* Work request:
Each entry below should be printed exactly as given.

* Records supplied:
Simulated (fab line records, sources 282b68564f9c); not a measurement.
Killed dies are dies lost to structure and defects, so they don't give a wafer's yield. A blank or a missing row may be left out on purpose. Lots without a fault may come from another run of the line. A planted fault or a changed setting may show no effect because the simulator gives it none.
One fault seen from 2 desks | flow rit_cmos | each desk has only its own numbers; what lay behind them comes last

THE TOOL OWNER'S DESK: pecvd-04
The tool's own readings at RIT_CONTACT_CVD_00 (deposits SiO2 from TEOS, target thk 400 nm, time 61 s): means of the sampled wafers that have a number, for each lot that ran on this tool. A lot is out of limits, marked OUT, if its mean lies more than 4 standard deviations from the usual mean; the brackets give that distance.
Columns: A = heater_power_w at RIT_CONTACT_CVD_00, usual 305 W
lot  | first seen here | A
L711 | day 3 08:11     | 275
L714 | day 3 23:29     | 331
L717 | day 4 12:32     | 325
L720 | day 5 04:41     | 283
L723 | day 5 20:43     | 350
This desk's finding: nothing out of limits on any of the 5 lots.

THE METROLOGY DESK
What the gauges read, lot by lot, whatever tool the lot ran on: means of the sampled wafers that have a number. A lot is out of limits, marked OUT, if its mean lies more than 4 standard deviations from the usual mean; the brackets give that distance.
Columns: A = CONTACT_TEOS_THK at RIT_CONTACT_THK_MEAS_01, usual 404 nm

* Solution:
Simulated (fab line records, sources 282b68564f9c); not a measurement.
Killed dies are dies lost to structure and defects, so they don't give a wafer's yield. A blank or a missing row may be left out on purpose. Lots without a fault may come from another run of the line. A planted fault or a changed setting may show no effect because the simulator gives it none.
One fault seen from 2 desks | flow rit_cmos | each desk has only its own numbers; what lay behind them comes last

THE TOOL OWNER'S DESK: pecvd-04
The tool's own readings at RIT_CONTACT_CVD_00 (deposits SiO2 from TEOS, target thk 400 nm, time 61 s): means of the sampled wafers that have a number, for each lot that ran on this tool. A lot is out of limits, marked OUT, if its mean lies more than 4 standard deviations from the usual mean; the brackets give that distance.
Columns: A = heater_power_w at RIT_CONTACT_CVD_00, usual 305 W
lot  | first seen here | A
L711 | day 3 08:11     | 275
L714 | day 3 23:29     | 331
L717 | day 4 12:32     | 325
L720 | day 5 04:41     | 283
L723 | day 5 20:43     | 350
This desk's finding: nothing out of limits on any of the 5 lots.

THE METROLOGY DESK
What the gauges read, lot by lot, whatever tool the lot ran on: means of the sampled wafers that have a number. A lot is out of limits, marked OUT, if its mean lies more than 4 standard deviations from the usual mean; the brackets give that distance.
Columns: A = CONTACT_TEOS_THK at RIT_CONTACT_THK_MEAS_01, usual 404 nm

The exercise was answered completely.